╭─ EXTRACTED MATERIAL

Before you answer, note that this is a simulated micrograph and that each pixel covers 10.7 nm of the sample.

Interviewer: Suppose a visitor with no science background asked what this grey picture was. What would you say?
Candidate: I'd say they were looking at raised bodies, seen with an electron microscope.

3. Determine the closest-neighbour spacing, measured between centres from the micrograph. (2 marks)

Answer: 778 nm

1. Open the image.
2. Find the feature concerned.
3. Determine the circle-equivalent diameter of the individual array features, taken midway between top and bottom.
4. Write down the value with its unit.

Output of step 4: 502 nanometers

╰─

* BRIEF: Would you copy, unchanged, the stretch of the records above that begins at the line containing "Interviewer: Suppose a" and ends at the line containing "3. Determine the closest-neighbour", and only that?

* WRITTEN SOLUTION:
Interviewer: Suppose a visitor with no science background asked what this grey picture was. What would you say?
Candidate: I'd say they were looking at raised bodies, seen with an electron microscope.

3. Determine the closest-neighbour spacing, measured between centres from the micrograph. (2 marks)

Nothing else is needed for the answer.